● ● ● ●

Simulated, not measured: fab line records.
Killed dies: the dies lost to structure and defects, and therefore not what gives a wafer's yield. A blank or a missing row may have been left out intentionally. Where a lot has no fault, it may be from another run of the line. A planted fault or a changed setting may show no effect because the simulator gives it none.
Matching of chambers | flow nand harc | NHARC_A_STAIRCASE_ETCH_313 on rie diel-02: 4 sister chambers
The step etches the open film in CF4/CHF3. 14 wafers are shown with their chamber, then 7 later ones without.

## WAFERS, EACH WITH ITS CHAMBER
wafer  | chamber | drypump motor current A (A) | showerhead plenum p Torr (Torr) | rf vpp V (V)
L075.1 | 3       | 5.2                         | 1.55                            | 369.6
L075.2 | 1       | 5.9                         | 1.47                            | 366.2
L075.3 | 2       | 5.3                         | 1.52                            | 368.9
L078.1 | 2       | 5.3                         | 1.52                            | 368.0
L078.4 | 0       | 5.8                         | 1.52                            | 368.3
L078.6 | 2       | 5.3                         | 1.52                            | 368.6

● ● ● ●

Exercise – Above are the records; repeat exactly the lines from the one holding "Killed dies: the" down to the one holding "## WAFERS, EACH WITH ITS CHAMBER", end lines included.

Problem solution –
Killed dies: the dies lost to structure and defects, and therefore not what gives a wafer's yield. A blank or a missing row may have been left out intentionally. Where a lot has no fault, it may be from another run of the line. A planted fault or a changed setting may show no effect because the simulator gives it none.
Matching of chambers | flow nand harc | NHARC_A_STAIRCASE_ETCH_313 on rie diel-02: 4 sister chambers
The step etches the open film in CF4/CHF3. 14 wafers are shown with their chamber, then 7 later ones without.

## WAFERS, EACH WITH ITS CHAMBER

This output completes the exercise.